*** Supplied material

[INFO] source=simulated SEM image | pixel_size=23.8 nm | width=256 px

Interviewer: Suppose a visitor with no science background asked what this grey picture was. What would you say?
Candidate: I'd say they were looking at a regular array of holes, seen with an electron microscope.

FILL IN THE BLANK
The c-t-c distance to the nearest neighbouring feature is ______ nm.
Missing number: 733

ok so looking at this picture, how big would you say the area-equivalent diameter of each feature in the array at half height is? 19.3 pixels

******

Extract exactly the leading lines of the data, stopping at and including the line with "Missing number: 733".

## Written response
[INFO] source=simulated SEM image | pixel_size=23.8 nm | width=256 px

Interviewer: Suppose a visitor with no science background asked what this grey picture was. What would you say?
Candidate: I'd say they were looking at a regular array of holes, seen with an electron microscope.

FILL IN THE BLANK
The c-t-c distance to the nearest neighbouring feature is ______ nm.
Missing number: 733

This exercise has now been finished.